After reading the entries below, copy word for word the lines from the first through the line containing "2 | PRECLEAN | chemistry SC1, 55 C, 40 s", and stop there.

Segment Start: Recorded data
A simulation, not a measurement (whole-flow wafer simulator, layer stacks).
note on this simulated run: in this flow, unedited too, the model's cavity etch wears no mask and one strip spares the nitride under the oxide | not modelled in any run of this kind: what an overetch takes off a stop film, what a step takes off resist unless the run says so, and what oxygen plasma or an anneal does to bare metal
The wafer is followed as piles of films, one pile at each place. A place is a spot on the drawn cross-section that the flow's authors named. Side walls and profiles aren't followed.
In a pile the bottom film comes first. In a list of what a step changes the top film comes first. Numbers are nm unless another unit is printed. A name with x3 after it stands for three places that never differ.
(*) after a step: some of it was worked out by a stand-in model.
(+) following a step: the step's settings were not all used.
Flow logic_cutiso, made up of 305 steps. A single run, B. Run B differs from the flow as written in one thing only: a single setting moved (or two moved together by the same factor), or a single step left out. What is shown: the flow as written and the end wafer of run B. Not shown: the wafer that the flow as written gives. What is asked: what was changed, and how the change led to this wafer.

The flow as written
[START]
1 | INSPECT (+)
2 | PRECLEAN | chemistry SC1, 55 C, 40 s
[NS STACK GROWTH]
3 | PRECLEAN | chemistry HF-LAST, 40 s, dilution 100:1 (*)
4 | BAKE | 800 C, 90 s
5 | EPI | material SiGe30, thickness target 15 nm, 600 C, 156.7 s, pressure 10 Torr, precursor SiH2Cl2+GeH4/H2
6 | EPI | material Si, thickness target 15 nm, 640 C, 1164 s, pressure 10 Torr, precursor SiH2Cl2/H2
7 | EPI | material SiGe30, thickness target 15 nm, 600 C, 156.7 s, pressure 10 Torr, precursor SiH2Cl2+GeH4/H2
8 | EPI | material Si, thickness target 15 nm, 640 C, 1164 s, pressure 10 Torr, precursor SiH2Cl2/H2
Segment End: Recorded data

Result:
A simulation, not a measurement (whole-flow wafer simulator, layer stacks).
note on this simulated run: in this flow, unedited too, the model's cavity etch wears no mask and one strip spares the nitride under the oxide | not modelled in any run of this kind: what an overetch takes off a stop film, what a step takes off resist unless the run says so, and what oxygen plasma or an anneal does to bare metal
The wafer is followed as piles of films, one pile at each place. A place is a spot on the drawn cross-section that the flow's authors named. Side walls and profiles aren't followed.
In a pile the bottom film comes first. In a list of what a step changes the top film comes first. Numbers are nm unless another unit is printed. A name with x3 after it stands for three places that never differ.
(*) after a step: some of it was worked out by a stand-in model.
(+) following a step: the step's settings were not all used.
Flow logic_cutiso, made up of 305 steps. A single run, B. Run B differs from the flow as written in one thing only: a single setting moved (or two moved together by the same factor), or a single step left out. What is shown: the flow as written and the end wafer of run B. Not shown: the wafer that the flow as written gives. What is asked: what was changed, and how the change led to this wafer.

The flow as written
[START]
1 | INSPECT (+)
2 | PRECLEAN | chemistry SC1, 55 C, 40 s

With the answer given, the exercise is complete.